• **Required action**: Only an exact retyping of all the entries counts as an answer.

*** Provided material Section Begins ***
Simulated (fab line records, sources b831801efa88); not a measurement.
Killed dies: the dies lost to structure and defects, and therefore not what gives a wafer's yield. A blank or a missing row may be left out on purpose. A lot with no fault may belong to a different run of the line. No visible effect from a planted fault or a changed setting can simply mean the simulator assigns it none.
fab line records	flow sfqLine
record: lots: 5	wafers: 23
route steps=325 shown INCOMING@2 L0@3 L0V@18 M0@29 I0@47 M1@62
*** Provided material Section Ends ***

• **Answer box**:
Simulated (fab line records, sources b831801efa88); not a measurement.
Killed dies: the dies lost to structure and defects, and therefore not what gives a wafer's yield. A blank or a missing row may be left out on purpose. A lot with no fault may belong to a different run of the line. No visible effect from a planted fault or a changed setting can simply mean the simulator assigns it none.
fab line records	flow sfqLine
record: lots: 5	wafers: 23
route steps=325 shown INCOMING@2 L0@3 L0V@18 M0@29 I0@47 M1@62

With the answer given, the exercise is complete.